══ Information

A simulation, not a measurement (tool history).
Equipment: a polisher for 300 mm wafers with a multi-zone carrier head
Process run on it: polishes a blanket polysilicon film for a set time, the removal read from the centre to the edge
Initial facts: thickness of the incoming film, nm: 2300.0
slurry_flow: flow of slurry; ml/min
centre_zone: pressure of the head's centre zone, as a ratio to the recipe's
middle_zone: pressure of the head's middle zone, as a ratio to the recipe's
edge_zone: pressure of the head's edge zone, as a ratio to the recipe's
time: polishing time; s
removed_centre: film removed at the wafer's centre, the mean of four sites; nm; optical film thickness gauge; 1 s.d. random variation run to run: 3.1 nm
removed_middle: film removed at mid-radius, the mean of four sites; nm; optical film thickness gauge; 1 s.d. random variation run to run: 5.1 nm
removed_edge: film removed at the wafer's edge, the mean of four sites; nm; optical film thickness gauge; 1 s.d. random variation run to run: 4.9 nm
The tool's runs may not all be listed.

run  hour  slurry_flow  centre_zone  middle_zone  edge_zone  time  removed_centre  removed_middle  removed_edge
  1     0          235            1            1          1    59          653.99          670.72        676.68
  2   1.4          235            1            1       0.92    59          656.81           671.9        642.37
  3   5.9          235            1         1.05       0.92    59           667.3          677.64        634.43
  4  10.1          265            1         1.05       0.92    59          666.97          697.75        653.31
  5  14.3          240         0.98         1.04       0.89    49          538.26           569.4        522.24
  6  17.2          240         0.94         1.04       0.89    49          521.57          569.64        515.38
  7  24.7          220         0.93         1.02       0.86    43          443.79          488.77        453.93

════

Output exactly the lines of the records from the first through the one bearing "Initial facts: thickness", both ends included.

- **Response**:
A simulation, not a measurement (tool history).
Equipment: a polisher for 300 mm wafers with a multi-zone carrier head
Process run on it: polishes a blanket polysilicon film for a set time, the removal read from the centre to the edge
Initial facts: thickness of the incoming film, nm: 2300.0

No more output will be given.